• **Work order**: Taking the entries below from the top, restate each line exactly and end with the line containing "3 DIRECTIONAL_DEP,material Ru,thk nm 10".

▼

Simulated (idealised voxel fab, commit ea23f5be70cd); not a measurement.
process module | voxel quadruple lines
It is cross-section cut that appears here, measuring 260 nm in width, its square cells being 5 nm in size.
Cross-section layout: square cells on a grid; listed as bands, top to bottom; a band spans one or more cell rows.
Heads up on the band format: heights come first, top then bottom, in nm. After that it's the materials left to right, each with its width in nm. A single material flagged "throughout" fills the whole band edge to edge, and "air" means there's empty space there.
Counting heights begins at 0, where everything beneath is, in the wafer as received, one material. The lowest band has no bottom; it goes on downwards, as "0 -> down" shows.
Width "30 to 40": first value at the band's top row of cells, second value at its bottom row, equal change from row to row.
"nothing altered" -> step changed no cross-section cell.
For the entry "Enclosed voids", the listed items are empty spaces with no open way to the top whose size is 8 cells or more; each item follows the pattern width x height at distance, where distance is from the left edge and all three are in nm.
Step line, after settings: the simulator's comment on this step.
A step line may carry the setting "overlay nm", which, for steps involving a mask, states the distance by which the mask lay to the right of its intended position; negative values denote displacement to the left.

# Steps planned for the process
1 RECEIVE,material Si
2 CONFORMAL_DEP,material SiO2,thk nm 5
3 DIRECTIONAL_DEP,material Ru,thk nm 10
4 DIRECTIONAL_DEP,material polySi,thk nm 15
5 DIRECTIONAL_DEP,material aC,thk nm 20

▲

• **Task output**:
Simulated (idealised voxel fab, commit ea23f5be70cd); not a measurement.
process module | voxel quadruple lines
It is cross-section cut that appears here, measuring 260 nm in width, its square cells being 5 nm in size.
Cross-section layout: square cells on a grid; listed as bands, top to bottom; a band spans one or more cell rows.
Heads up on the band format: heights come first, top then bottom, in nm. After that it's the materials left to right, each with its width in nm. A single material flagged "throughout" fills the whole band edge to edge, and "air" means there's empty space there.
Counting heights begins at 0, where everything beneath is, in the wafer as received, one material. The lowest band has no bottom; it goes on downwards, as "0 -> down" shows.
Width "30 to 40": first value at the band's top row of cells, second value at its bottom row, equal change from row to row.
"nothing altered" -> step changed no cross-section cell.
For the entry "Enclosed voids", the listed items are empty spaces with no open way to the top whose size is 8 cells or more; each item follows the pattern width x height at distance, where distance is from the left edge and all three are in nm.
Step line, after settings: the simulator's comment on this step.
A step line may carry the setting "overlay nm", which, for steps involving a mask, states the distance by which the mask lay to the right of its intended position; negative values denote displacement to the left.

# Steps planned for the process
1 RECEIVE,material Si
2 CONFORMAL_DEP,material SiO2,thk nm 5
3 DIRECTIONAL_DEP,material Ru,thk nm 10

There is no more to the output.